- [Exercise] From the first line of the data below, copy each line up to the one containing "Same kind, same", and include that line too.

- [Data shown]
———

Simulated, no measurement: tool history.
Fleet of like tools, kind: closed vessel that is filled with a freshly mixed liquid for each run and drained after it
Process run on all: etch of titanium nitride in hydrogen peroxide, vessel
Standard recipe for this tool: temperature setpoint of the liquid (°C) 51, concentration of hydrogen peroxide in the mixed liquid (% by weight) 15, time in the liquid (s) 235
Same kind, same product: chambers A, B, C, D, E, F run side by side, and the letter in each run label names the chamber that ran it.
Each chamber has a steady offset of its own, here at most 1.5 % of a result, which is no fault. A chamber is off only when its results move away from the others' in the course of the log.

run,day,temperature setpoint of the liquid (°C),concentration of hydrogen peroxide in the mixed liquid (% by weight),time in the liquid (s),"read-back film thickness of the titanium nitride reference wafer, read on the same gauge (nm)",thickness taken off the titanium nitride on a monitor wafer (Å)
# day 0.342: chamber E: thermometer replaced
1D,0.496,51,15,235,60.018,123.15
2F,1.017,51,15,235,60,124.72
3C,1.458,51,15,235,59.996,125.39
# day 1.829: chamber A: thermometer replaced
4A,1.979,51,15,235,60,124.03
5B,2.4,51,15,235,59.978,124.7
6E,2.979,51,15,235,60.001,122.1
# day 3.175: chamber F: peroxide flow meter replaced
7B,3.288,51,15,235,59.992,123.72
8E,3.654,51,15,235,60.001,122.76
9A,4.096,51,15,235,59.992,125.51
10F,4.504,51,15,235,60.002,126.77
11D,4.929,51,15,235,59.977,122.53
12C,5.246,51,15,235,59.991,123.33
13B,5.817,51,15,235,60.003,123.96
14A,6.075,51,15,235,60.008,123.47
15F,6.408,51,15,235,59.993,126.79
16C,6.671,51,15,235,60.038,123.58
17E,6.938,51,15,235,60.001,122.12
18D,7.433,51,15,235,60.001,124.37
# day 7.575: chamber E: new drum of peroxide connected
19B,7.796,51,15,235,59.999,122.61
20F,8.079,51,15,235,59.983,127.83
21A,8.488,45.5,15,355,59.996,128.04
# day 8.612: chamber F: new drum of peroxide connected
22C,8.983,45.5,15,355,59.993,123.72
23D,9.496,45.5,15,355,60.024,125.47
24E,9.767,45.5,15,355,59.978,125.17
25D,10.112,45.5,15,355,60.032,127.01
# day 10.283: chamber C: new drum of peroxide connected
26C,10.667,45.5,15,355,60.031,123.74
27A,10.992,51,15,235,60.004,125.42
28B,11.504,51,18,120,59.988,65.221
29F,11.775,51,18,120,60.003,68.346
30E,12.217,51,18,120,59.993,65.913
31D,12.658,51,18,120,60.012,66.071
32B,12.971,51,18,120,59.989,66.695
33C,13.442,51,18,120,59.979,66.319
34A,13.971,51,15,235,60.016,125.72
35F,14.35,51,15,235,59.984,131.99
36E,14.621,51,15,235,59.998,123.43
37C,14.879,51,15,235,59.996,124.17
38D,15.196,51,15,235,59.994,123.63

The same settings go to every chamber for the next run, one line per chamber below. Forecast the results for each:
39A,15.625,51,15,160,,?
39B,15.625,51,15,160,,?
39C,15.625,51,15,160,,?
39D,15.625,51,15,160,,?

———

- [Exercise result]
Simulated, no measurement: tool history.
Fleet of like tools, kind: closed vessel that is filled with a freshly mixed liquid for each run and drained after it
Process run on all: etch of titanium nitride in hydrogen peroxide, vessel
Standard recipe for this tool: temperature setpoint of the liquid (°C) 51, concentration of hydrogen peroxide in the mixed liquid (% by weight) 15, time in the liquid (s) 235
Same kind, same product: chambers A, B, C, D, E, F run side by side, and the letter in each run label names the chamber that ran it.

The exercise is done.